All lines from the first one in the listing below to the one holding "The tool's runs may not all be listed.", inclusive, are to be copied exactly.

----------

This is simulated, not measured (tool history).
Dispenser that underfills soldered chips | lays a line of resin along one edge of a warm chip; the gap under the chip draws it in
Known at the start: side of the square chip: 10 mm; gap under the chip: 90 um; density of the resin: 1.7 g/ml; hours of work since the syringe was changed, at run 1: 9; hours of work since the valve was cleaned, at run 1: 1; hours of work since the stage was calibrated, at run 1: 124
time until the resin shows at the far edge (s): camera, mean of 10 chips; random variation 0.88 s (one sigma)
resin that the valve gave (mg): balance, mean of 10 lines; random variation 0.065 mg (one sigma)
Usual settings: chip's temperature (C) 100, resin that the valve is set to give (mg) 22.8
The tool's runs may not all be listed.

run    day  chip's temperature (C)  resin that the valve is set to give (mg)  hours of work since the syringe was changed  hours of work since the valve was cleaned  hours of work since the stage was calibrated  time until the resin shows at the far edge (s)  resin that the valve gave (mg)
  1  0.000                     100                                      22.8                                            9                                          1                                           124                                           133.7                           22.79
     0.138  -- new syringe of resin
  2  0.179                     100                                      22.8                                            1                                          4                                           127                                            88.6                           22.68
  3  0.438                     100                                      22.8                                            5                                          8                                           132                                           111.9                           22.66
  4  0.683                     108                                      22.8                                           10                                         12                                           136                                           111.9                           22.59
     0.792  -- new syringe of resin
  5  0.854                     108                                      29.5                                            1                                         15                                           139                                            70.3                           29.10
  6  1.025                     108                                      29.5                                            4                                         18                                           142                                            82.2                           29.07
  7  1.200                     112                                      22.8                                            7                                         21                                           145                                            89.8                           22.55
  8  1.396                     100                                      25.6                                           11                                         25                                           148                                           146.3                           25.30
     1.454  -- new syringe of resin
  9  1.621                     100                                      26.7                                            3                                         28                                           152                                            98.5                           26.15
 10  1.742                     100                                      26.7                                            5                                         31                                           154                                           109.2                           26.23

----------

# RESPONSE
This is simulated, not measured (tool history).
Dispenser that underfills soldered chips | lays a line of resin along one edge of a warm chip; the gap under the chip draws it in
Known at the start: side of the square chip: 10 mm; gap under the chip: 90 um; density of the resin: 1.7 g/ml; hours of work since the syringe was changed, at run 1: 9; hours of work since the valve was cleaned, at run 1: 1; hours of work since the stage was calibrated, at run 1: 124
time until the resin shows at the far edge (s): camera, mean of 10 chips; random variation 0.88 s (one sigma)
resin that the valve gave (mg): balance, mean of 10 lines; random variation 0.065 mg (one sigma)
Usual settings: chip's temperature (C) 100, resin that the valve is set to give (mg) 22.8
The tool's runs may not all be listed.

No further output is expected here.